Action item: Up to and including the line with "startH: hours from", output the records exactly as they appear.

Excerpted records:
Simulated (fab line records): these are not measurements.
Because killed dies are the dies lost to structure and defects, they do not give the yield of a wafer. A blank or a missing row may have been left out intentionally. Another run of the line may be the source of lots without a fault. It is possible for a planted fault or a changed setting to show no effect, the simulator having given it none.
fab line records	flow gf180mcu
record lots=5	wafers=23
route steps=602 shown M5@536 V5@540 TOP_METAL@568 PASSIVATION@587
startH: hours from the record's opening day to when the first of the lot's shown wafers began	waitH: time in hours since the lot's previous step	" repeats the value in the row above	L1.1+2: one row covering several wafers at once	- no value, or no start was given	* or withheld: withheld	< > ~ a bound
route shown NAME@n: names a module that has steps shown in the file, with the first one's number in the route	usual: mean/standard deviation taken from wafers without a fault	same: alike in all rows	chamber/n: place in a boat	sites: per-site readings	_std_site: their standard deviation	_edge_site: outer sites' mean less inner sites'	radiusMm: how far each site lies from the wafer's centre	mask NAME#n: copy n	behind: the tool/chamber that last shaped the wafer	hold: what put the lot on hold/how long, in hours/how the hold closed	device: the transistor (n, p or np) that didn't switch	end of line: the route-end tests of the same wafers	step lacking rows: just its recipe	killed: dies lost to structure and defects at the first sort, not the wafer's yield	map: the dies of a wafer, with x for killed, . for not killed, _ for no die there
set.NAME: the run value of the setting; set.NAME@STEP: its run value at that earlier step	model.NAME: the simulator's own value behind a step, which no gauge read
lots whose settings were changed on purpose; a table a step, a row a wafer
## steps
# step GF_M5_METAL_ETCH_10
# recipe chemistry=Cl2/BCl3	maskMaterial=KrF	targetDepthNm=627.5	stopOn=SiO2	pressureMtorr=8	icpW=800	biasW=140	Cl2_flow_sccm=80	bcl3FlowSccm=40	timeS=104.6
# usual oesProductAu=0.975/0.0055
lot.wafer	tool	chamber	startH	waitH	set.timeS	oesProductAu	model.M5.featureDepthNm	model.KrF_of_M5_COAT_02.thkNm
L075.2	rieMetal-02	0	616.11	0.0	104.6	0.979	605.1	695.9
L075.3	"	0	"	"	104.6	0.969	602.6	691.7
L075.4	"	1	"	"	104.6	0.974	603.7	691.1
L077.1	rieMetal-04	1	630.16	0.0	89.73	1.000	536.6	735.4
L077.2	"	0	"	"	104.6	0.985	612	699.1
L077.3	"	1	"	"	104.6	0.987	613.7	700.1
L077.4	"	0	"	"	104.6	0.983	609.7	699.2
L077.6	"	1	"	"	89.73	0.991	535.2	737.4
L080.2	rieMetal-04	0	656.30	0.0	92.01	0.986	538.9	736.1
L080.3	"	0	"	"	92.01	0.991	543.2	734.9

Problem solution:
Simulated (fab line records): these are not measurements.
Because killed dies are the dies lost to structure and defects, they do not give the yield of a wafer. A blank or a missing row may have been left out intentionally. Another run of the line may be the source of lots without a fault. It is possible for a planted fault or a changed setting to show no effect, the simulator having given it none.
fab line records	flow gf180mcu
record lots=5	wafers=23
route steps=602 shown M5@536 V5@540 TOP_METAL@568 PASSIVATION@587
startH: hours from the record's opening day to when the first of the lot's shown wafers began	waitH: time in hours since the lot's previous step	" repeats the value in the row above	L1.1+2: one row covering several wafers at once	- no value, or no start was given	* or withheld: withheld	< > ~ a bound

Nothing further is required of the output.